• **Brief**
Using the listing below, retype exactly the lines starting at the one with "0 nm and below | Si full width" and ending at the one with "Below 50, the", and include both.

• **Material shown**

------

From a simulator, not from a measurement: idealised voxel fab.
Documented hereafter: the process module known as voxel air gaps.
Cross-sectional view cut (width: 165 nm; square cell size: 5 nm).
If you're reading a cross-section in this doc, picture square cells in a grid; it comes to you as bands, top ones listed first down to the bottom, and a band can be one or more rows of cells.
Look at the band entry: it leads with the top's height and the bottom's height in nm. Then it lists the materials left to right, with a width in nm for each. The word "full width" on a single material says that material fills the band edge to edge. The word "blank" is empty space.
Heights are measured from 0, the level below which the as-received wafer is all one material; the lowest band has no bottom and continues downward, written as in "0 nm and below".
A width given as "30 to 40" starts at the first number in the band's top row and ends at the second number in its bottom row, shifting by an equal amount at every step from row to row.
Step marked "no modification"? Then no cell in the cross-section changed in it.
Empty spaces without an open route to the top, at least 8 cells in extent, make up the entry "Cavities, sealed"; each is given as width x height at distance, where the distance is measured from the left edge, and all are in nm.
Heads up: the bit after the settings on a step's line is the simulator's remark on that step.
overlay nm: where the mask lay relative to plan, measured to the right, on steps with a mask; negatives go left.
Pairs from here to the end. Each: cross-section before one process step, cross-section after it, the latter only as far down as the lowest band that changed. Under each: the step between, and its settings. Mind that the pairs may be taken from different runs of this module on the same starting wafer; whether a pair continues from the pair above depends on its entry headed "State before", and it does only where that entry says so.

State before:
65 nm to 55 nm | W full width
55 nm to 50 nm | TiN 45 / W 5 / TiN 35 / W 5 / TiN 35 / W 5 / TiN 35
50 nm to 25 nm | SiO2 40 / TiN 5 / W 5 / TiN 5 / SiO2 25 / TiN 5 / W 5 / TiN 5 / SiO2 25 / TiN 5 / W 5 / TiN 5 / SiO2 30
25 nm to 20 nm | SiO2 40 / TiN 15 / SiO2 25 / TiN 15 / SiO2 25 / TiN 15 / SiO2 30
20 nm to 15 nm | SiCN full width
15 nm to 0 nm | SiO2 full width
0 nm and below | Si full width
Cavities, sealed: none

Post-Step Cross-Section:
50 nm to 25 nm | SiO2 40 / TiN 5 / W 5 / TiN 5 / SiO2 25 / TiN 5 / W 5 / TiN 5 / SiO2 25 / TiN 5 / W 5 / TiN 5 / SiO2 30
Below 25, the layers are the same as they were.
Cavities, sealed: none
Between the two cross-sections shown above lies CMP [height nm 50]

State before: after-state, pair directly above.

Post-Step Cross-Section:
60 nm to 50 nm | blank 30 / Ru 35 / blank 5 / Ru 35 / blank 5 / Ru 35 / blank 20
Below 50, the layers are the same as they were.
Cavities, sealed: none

------

• **Task answer**
0 nm and below | Si full width
Cavities, sealed: none

Post-Step Cross-Section:
50 nm to 25 nm | SiO2 40 / TiN 5 / W 5 / TiN 5 / SiO2 25 / TiN 5 / W 5 / TiN 5 / SiO2 25 / TiN 5 / W 5 / TiN 5 / SiO2 30
Below 25, the layers are the same as they were.
Cavities, sealed: none
Between the two cross-sections shown above lies CMP [height nm 50]

State before: after-state, pair directly above.

Post-Step Cross-Section:
60 nm to 50 nm | blank 30 / Ru 35 / blank 5 / Ru 35 / blank 5 / Ru 35 / blank 20
Below 50, the layers are the same as they were.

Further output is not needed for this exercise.